_Work request_
Every entry must be printed again exactly, with nothing left out.

Record extracts section start

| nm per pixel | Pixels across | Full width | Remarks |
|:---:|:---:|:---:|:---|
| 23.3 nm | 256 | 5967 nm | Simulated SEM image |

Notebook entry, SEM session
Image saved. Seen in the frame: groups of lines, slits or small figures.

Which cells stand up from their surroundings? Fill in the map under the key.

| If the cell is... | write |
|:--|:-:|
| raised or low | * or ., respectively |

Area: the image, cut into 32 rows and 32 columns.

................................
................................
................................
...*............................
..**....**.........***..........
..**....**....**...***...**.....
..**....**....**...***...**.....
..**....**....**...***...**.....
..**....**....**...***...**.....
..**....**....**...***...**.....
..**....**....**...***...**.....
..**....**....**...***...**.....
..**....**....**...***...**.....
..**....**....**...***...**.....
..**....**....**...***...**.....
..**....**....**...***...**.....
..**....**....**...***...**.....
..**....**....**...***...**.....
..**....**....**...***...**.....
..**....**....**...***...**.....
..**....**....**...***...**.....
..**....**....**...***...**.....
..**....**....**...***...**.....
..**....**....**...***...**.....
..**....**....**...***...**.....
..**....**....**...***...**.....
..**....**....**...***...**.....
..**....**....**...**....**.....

Record extracts section end

_Answer box_
| nm per pixel | Pixels across | Full width | Remarks |
|:---:|:---:|:---:|:---|
| 23.3 nm | 256 | 5967 nm | Simulated SEM image |

Notebook entry, SEM session
Image saved. Seen in the frame: groups of lines, slits or small figures.

Which cells stand up from their surroundings? Fill in the map under the key.

| If the cell is... | write |
|:--|:-:|
| raised or low | * or ., respectively |

Area: the image, cut into 32 rows and 32 columns.

................................
................................
................................
...*............................
..**....**.........***..........
..**....**....**...***...**.....
..**....**....**...***...**.....
..**....**....**...***...**.....
..**....**....**...***...**.....
..**....**....**...***...**.....
..**....**....**...***...**.....
..**....**....**...***...**.....
..**....**....**...***...**.....
..**....**....**...***...**.....
..**....**....**...***...**.....
..**....**....**...***...**.....
..**....**....**...***...**.....
..**....**....**...***...**.....
..**....**....**...***...**.....
..**....**....**...***...**.....
..**....**....**...***...**.....
..**....**....**...***...**.....
..**....**....**...***...**.....
..**....**....**...***...**.....
..**....**....**...***...**.....
..**....**....**...***...**.....
..**....**....**...***...**.....
..**....**....**...**....**.....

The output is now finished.